▸ **Exercise**:
Reproduce exactly the lines of the material beneath, from the line that contains "At hour 45.7: chamber" to the line that contains "At hour 64.9: chamber", both included, and no other lines.

▸ **Excerpted data**:

※

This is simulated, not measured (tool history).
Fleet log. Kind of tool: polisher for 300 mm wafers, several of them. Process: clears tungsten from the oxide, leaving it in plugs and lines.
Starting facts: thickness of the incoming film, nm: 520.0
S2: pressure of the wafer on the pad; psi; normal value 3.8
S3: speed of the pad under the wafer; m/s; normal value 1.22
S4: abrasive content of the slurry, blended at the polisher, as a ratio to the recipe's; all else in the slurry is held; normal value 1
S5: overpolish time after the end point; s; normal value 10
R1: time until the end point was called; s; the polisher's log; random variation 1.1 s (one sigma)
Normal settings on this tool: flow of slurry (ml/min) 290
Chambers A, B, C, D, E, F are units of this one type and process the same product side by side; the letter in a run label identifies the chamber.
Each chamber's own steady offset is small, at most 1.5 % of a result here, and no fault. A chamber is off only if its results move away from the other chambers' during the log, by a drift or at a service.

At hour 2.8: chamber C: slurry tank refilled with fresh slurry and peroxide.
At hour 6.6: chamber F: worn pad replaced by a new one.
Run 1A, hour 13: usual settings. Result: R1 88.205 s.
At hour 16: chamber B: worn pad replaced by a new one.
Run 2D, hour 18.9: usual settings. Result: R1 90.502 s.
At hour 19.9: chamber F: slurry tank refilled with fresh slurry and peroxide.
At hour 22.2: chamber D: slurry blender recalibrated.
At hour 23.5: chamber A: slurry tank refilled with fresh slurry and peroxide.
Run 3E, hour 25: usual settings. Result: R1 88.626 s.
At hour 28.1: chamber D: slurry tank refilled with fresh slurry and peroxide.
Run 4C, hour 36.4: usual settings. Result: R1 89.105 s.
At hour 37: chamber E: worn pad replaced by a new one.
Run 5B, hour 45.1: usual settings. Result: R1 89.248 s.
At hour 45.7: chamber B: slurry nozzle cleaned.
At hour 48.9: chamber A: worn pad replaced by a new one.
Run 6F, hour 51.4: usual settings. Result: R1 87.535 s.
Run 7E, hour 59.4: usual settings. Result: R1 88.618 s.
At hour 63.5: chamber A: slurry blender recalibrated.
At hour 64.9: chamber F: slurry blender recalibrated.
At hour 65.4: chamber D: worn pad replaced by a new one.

※

▸ **Written reply**:
At hour 45.7: chamber B: slurry nozzle cleaned.
At hour 48.9: chamber A: worn pad replaced by a new one.
Run 6F, hour 51.4: usual settings. Result: R1 87.535 s.
Run 7E, hour 59.4: usual settings. Result: R1 88.618 s.
At hour 63.5: chamber A: slurry blender recalibrated.
At hour 64.9: chamber F: slurry blender recalibrated.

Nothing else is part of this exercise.